[Opening Material provided section]

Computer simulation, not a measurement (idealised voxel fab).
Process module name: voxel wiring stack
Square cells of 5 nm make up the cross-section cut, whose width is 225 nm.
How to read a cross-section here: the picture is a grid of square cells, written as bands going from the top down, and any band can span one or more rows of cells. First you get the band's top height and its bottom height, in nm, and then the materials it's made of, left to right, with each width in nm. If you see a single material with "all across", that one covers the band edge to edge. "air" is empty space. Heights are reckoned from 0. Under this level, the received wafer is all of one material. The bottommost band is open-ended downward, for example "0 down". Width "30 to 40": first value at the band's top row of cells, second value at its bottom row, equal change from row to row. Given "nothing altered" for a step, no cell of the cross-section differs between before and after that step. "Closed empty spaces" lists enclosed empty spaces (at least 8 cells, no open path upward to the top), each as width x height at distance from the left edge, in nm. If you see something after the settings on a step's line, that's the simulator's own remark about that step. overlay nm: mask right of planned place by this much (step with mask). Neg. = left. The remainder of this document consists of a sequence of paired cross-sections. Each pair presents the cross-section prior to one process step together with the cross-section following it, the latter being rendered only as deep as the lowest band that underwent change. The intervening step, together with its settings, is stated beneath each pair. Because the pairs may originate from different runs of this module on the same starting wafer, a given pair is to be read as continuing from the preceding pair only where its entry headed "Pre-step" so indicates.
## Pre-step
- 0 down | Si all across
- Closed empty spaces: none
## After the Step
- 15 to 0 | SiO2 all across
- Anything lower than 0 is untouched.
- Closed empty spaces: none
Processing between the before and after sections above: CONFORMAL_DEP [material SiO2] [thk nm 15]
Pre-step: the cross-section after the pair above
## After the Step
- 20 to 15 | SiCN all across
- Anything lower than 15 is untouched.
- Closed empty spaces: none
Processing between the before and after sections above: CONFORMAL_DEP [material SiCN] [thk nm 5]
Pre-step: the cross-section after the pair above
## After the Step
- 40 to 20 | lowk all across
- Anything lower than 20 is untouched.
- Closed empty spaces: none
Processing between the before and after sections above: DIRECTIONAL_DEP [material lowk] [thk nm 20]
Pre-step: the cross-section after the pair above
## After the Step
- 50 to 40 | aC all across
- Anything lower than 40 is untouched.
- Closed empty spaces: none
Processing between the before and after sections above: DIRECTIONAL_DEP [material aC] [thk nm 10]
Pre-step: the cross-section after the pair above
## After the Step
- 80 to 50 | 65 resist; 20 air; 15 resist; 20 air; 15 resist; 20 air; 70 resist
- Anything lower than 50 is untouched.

[Closing Material provided section]

--- Requirement ---
Output the material above exactly, but only from the line that carries "- 40 to 20 | lowk all across" through the line that carries "- 80 to 50 |".

--- Task solution ---
- 40 to 20 | lowk all across
- Anything lower than 20 is untouched.
- Closed empty spaces: none
Processing between the before and after sections above: DIRECTIONAL_DEP [material lowk] [thk nm 20]
Pre-step: the cross-section after the pair above
## After the Step
- 50 to 40 | aC all across
- Anything lower than 40 is untouched.
- Closed empty spaces: none
Processing between the before and after sections above: DIRECTIONAL_DEP [material aC] [thk nm 10]
Pre-step: the cross-section after the pair above
## After the Step
- 80 to 50 | 65 resist; 20 air; 15 resist; 20 air; 15 resist; 20 air; 70 resist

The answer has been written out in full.